* [RECORDS SUPPLIED]
####################

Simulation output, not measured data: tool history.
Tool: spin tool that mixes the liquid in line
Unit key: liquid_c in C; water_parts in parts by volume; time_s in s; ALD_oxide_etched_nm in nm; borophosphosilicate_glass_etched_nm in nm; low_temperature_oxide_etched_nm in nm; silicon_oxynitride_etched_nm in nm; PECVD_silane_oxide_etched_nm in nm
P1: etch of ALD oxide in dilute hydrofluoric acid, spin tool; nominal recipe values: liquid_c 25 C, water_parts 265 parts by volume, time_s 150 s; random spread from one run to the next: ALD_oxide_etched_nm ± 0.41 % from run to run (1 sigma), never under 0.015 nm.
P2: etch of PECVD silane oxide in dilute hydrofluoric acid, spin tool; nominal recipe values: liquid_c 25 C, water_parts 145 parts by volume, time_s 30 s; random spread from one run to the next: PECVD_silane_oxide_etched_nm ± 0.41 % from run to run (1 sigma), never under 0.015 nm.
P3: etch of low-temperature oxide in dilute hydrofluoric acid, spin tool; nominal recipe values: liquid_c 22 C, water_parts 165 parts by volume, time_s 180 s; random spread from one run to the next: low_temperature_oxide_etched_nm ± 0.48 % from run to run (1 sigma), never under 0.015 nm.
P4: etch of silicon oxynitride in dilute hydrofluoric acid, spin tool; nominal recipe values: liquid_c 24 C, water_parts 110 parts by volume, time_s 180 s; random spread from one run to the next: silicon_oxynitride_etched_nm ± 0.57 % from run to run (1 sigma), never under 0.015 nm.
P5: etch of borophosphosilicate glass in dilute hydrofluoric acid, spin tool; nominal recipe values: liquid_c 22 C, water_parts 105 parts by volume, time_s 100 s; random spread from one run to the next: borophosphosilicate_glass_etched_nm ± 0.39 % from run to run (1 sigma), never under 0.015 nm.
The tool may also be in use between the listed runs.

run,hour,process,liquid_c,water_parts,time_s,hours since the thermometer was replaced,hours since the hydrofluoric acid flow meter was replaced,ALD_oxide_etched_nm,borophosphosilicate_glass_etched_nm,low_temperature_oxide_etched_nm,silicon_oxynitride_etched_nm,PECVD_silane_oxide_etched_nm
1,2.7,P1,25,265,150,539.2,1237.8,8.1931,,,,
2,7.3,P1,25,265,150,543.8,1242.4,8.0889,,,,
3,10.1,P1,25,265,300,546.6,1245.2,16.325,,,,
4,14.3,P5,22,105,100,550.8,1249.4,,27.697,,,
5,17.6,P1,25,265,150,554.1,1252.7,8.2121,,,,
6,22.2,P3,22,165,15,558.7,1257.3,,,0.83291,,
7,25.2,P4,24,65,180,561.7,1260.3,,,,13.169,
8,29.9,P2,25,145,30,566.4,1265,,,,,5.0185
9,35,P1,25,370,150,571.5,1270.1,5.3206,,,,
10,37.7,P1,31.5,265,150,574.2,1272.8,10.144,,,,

####################

Give only the lines from the one holding "P4: etch of" through the one holding "The tool may", each restated exactly as it appears above.

P4: etch of silicon oxynitride in dilute hydrofluoric acid, spin tool; nominal recipe values: liquid_c 24 C, water_parts 110 parts by volume, time_s 180 s; random spread from one run to the next: silicon_oxynitride_etched_nm ± 0.57 % from run to run (1 sigma), never under 0.015 nm.
P5: etch of borophosphosilicate glass in dilute hydrofluoric acid, spin tool; nominal recipe values: liquid_c 22 C, water_parts 105 parts by volume, time_s 100 s; random spread from one run to the next: borophosphosilicate_glass_etched_nm ± 0.39 % from run to run (1 sigma), never under 0.015 nm.
The tool may also be in use between the listed runs.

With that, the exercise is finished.